════
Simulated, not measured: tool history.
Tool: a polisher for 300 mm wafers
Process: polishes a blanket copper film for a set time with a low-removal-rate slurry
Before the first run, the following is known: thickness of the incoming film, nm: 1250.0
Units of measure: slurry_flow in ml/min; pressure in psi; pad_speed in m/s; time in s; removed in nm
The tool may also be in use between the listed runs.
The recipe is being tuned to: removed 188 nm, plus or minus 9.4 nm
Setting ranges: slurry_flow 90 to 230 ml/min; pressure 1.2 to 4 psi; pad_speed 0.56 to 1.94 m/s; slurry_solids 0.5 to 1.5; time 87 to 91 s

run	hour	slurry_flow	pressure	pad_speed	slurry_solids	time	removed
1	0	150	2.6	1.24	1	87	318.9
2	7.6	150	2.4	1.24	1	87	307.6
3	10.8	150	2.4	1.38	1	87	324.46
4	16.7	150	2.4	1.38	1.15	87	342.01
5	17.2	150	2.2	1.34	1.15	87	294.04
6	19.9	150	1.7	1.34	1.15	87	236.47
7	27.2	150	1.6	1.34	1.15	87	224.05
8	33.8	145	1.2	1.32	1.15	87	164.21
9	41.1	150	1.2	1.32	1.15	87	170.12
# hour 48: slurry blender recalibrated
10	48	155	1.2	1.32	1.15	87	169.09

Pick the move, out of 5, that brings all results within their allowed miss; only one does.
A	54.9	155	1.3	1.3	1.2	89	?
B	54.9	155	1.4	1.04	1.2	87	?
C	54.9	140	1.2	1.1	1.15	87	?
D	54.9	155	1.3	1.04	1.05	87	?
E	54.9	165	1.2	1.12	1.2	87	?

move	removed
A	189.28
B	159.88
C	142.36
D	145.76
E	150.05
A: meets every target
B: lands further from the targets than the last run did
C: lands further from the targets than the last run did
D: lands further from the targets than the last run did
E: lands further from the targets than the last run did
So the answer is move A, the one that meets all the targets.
════

## ACTIVITY
Reproduce the lines of the entries above from the one with "Pick the move, out" to the one with "E: lands further", both included, exactly and without any other line.

## WRITTEN REPLY
Pick the move, out of 5, that brings all results within their allowed miss; only one does.
A	54.9	155	1.3	1.3	1.2	89	?
B	54.9	155	1.4	1.04	1.2	87	?
C	54.9	140	1.2	1.1	1.15	87	?
D	54.9	155	1.3	1.04	1.05	87	?
E	54.9	165	1.2	1.12	1.2	87	?

move	removed
A	189.28
B	159.88
C	142.36
D	145.76
E	150.05
A: meets every target
B: lands further from the targets than the last run did
C: lands further from the targets than the last run did
D: lands further from the targets than the last run did
E: lands further from the targets than the last run did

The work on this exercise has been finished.